____ Extracted information

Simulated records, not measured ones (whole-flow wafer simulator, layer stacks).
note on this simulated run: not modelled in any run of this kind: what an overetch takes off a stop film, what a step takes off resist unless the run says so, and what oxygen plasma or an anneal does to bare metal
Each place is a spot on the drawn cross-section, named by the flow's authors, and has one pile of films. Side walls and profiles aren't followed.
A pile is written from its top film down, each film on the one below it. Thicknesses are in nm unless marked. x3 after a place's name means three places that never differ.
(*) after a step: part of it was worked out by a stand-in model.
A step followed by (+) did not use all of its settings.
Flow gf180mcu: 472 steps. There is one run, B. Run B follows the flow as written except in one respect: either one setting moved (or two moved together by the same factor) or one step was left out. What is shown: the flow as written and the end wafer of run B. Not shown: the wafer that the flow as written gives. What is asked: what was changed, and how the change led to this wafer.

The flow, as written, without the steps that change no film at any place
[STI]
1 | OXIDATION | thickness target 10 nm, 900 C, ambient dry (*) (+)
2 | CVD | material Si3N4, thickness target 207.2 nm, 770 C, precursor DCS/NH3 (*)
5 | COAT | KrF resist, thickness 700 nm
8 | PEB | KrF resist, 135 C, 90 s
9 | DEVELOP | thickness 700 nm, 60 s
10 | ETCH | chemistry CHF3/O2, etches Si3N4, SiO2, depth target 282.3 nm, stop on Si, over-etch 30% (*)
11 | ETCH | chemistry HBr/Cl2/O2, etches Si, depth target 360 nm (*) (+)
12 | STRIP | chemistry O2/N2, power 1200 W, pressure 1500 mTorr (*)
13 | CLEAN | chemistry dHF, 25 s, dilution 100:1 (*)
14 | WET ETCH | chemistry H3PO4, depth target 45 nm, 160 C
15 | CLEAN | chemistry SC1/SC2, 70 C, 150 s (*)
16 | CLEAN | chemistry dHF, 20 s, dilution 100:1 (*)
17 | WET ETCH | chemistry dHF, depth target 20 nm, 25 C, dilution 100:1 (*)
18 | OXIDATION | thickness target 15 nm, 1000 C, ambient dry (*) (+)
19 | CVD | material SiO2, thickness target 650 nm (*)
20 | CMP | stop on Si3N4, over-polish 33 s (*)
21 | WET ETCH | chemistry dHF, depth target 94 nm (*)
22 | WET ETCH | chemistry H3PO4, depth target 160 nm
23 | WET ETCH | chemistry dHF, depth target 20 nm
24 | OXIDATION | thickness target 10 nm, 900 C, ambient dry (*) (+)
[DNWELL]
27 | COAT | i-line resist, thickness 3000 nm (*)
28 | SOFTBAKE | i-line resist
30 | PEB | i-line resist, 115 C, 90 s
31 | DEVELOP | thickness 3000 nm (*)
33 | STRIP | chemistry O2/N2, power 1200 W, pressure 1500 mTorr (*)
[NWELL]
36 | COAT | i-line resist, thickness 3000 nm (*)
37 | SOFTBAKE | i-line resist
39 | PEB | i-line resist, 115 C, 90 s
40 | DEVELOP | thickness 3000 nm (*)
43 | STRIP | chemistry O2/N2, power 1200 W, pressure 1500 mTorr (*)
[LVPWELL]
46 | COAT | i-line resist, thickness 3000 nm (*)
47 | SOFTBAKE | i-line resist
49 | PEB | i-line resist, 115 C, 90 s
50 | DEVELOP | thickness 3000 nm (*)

________

Work task:
Quote the records from their first line to the line with "Each place is", inclusive, without adding or dropping anything.

Task answer:
Simulated records, not measured ones (whole-flow wafer simulator, layer stacks).
note on this simulated run: not modelled in any run of this kind: what an overetch takes off a stop film, what a step takes off resist unless the run says so, and what oxygen plasma or an anneal does to bare metal
Each place is a spot on the drawn cross-section, named by the flow's authors, and has one pile of films. Side walls and profiles aren't followed.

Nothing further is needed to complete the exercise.